__Material shown__:
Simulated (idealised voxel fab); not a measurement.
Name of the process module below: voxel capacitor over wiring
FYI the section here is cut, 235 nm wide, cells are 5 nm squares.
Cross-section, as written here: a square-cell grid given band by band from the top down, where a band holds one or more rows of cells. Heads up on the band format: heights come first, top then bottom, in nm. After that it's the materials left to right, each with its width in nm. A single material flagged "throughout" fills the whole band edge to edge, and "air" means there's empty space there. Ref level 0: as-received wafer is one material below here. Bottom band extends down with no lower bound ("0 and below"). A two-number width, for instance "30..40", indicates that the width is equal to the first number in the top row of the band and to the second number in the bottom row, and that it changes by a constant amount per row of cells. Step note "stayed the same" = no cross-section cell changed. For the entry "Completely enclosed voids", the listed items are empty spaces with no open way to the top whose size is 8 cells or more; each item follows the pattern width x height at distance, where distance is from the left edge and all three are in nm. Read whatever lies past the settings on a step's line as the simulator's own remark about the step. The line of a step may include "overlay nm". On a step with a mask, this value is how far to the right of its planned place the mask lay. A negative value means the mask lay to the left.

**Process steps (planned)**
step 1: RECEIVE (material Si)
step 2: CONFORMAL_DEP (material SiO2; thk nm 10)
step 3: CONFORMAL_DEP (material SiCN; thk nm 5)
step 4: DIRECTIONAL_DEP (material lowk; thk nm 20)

__Activity__: Type out the whole listing above exactly.

__Task response__:
Simulated (idealised voxel fab); not a measurement.
Name of the process module below: voxel capacitor over wiring
FYI the section here is cut, 235 nm wide, cells are 5 nm squares.
Cross-section, as written here: a square-cell grid given band by band from the top down, where a band holds one or more rows of cells. Heads up on the band format: heights come first, top then bottom, in nm. After that it's the materials left to right, each with its width in nm. A single material flagged "throughout" fills the whole band edge to edge, and "air" means there's empty space there. Ref level 0: as-received wafer is one material below here. Bottom band extends down with no lower bound ("0 and below"). A two-number width, for instance "30..40", indicates that the width is equal to the first number in the top row of the band and to the second number in the bottom row, and that it changes by a constant amount per row of cells. Step note "stayed the same" = no cross-section cell changed. For the entry "Completely enclosed voids", the listed items are empty spaces with no open way to the top whose size is 8 cells or more; each item follows the pattern width x height at distance, where distance is from the left edge and all three are in nm. Read whatever lies past the settings on a step's line as the simulator's own remark about the step. The line of a step may include "overlay nm". On a step with a mask, this value is how far to the right of its planned place the mask lay. A negative value means the mask lay to the left.

**Process steps (planned)**
step 1: RECEIVE (material Si)
step 2: CONFORMAL_DEP (material SiO2; thk nm 10)
step 3: CONFORMAL_DEP (material SiCN; thk nm 5)
step 4: DIRECTIONAL_DEP (material lowk; thk nm 20)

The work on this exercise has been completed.